__Source data__:
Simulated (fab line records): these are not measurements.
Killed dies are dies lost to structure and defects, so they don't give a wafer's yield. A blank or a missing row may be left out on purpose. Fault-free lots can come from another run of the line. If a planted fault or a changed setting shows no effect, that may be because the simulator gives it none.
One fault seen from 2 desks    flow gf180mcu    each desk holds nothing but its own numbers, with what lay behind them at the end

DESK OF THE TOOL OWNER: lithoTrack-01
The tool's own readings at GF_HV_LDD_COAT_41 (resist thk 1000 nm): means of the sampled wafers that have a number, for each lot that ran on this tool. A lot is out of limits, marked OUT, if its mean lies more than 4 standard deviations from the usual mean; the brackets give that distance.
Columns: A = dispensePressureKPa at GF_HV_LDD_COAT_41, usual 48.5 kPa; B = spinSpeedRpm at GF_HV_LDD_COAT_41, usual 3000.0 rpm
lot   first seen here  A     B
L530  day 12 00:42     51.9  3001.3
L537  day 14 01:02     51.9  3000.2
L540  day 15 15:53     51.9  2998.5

__Requirement__: Nothing should be changed: write out all of the data as is.

__Answer box__:
Simulated (fab line records): these are not measurements.
Killed dies are dies lost to structure and defects, so they don't give a wafer's yield. A blank or a missing row may be left out on purpose. Fault-free lots can come from another run of the line. If a planted fault or a changed setting shows no effect, that may be because the simulator gives it none.
One fault seen from 2 desks    flow gf180mcu    each desk holds nothing but its own numbers, with what lay behind them at the end

DESK OF THE TOOL OWNER: lithoTrack-01
The tool's own readings at GF_HV_LDD_COAT_41 (resist thk 1000 nm): means of the sampled wafers that have a number, for each lot that ran on this tool. A lot is out of limits, marked OUT, if its mean lies more than 4 standard deviations from the usual mean; the brackets give that distance.
Columns: A = dispensePressureKPa at GF_HV_LDD_COAT_41, usual 48.5 kPa; B = spinSpeedRpm at GF_HV_LDD_COAT_41, usual 3000.0 rpm
lot   first seen here  A     B
L530  day 12 00:42     51.9  3001.3
L537  day 14 01:02     51.9  3000.2
L540  day 15 15:53     51.9  2998.5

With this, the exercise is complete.